*Dataset extract*:
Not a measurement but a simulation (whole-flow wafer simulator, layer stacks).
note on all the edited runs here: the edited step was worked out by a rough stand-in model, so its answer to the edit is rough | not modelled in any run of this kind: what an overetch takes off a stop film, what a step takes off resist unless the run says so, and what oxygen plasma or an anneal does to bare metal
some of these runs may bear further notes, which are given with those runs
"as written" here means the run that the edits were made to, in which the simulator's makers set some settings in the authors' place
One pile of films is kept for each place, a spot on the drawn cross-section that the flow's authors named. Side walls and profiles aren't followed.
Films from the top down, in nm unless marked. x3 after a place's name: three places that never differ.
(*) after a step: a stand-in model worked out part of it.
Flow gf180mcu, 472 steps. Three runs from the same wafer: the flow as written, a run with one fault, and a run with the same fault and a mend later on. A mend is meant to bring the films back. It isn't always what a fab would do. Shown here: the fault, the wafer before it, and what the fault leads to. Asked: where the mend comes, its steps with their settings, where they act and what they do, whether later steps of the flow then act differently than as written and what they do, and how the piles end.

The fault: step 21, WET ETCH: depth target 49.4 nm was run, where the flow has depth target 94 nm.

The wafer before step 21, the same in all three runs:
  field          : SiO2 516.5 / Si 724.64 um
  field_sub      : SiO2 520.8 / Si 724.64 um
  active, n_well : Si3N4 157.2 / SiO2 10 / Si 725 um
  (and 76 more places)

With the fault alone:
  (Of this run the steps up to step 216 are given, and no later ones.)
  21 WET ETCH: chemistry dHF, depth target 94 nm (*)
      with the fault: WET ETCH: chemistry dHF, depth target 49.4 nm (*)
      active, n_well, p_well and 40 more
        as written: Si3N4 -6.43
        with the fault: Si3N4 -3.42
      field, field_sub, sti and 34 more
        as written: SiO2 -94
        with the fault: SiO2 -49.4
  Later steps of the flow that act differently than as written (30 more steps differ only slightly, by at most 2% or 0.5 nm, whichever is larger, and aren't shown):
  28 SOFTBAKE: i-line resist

*Brief*: At the first line of the material above, start reproducing each line exactly, and end with the line that holds "Films from the", adding nothing.

*Exercise output*:
Not a measurement but a simulation (whole-flow wafer simulator, layer stacks).
note on all the edited runs here: the edited step was worked out by a rough stand-in model, so its answer to the edit is rough | not modelled in any run of this kind: what an overetch takes off a stop film, what a step takes off resist unless the run says so, and what oxygen plasma or an anneal does to bare metal
some of these runs may bear further notes, which are given with those runs
"as written" here means the run that the edits were made to, in which the simulator's makers set some settings in the authors' place
One pile of films is kept for each place, a spot on the drawn cross-section that the flow's authors named. Side walls and profiles aren't followed.
Films from the top down, in nm unless marked. x3 after a place's name: three places that never differ.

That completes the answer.